**Task item**
The listing below is to be output in its exact form.

Start of Block

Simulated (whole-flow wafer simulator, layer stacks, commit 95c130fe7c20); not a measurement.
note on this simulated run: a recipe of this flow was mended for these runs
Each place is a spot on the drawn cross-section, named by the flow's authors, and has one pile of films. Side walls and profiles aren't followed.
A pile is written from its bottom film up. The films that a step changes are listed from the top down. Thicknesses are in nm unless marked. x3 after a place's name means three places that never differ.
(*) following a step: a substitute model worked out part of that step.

End of Block

**Result**
Simulated (whole-flow wafer simulator, layer stacks, commit 95c130fe7c20); not a measurement.
note on this simulated run: a recipe of this flow was mended for these runs
Each place is a spot on the drawn cross-section, named by the flow's authors, and has one pile of films. Side walls and profiles aren't followed.
A pile is written from its bottom film up. The films that a step changes are listed from the top down. Thicknesses are in nm unless marked. x3 after a place's name means three places that never differ.
(*) following a step: a substitute model worked out part of that step.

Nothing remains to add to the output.